■ **Work item**
The answer is the full set of records below, transcribed exactly.

■ **Information**
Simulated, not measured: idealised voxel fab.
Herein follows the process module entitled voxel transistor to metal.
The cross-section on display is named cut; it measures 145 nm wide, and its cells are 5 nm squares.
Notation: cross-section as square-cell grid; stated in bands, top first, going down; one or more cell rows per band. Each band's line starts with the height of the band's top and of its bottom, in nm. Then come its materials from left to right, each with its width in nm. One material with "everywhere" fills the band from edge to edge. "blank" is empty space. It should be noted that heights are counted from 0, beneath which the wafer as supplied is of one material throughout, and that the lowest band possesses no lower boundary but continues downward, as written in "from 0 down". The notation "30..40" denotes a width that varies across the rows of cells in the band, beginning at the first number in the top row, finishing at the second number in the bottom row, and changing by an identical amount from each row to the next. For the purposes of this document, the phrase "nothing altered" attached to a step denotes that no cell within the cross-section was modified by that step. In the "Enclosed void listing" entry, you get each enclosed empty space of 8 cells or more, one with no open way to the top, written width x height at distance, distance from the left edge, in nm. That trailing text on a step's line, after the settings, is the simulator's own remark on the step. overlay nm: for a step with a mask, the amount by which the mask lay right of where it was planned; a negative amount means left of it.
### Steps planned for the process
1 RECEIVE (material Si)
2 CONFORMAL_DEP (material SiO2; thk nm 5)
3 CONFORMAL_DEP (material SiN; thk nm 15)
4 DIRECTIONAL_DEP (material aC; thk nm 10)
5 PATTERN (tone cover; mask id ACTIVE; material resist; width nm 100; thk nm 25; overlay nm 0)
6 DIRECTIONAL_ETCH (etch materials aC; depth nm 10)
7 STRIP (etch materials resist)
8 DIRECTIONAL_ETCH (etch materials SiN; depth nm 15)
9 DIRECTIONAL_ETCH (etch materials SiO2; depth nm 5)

■ **Exercise response**
Simulated, not measured: idealised voxel fab.
Herein follows the process module entitled voxel transistor to metal.
The cross-section on display is named cut; it measures 145 nm wide, and its cells are 5 nm squares.
Notation: cross-section as square-cell grid; stated in bands, top first, going down; one or more cell rows per band. Each band's line starts with the height of the band's top and of its bottom, in nm. Then come its materials from left to right, each with its width in nm. One material with "everywhere" fills the band from edge to edge. "blank" is empty space. It should be noted that heights are counted from 0, beneath which the wafer as supplied is of one material throughout, and that the lowest band possesses no lower boundary but continues downward, as written in "from 0 down". The notation "30..40" denotes a width that varies across the rows of cells in the band, beginning at the first number in the top row, finishing at the second number in the bottom row, and changing by an identical amount from each row to the next. For the purposes of this document, the phrase "nothing altered" attached to a step denotes that no cell within the cross-section was modified by that step. In the "Enclosed void listing" entry, you get each enclosed empty space of 8 cells or more, one with no open way to the top, written width x height at distance, distance from the left edge, in nm. That trailing text on a step's line, after the settings, is the simulator's own remark on the step. overlay nm: for a step with a mask, the amount by which the mask lay right of where it was planned; a negative amount means left of it.
### Steps planned for the process
1 RECEIVE (material Si)
2 CONFORMAL_DEP (material SiO2; thk nm 5)
3 CONFORMAL_DEP (material SiN; thk nm 15)
4 DIRECTIONAL_DEP (material aC; thk nm 10)
5 PATTERN (tone cover; mask id ACTIVE; material resist; width nm 100; thk nm 25; overlay nm 0)
6 DIRECTIONAL_ETCH (etch materials aC; depth nm 10)
7 STRIP (etch materials resist)
8 DIRECTIONAL_ETCH (etch materials SiN; depth nm 15)
9 DIRECTIONAL_ETCH (etch materials SiO2; depth nm 5)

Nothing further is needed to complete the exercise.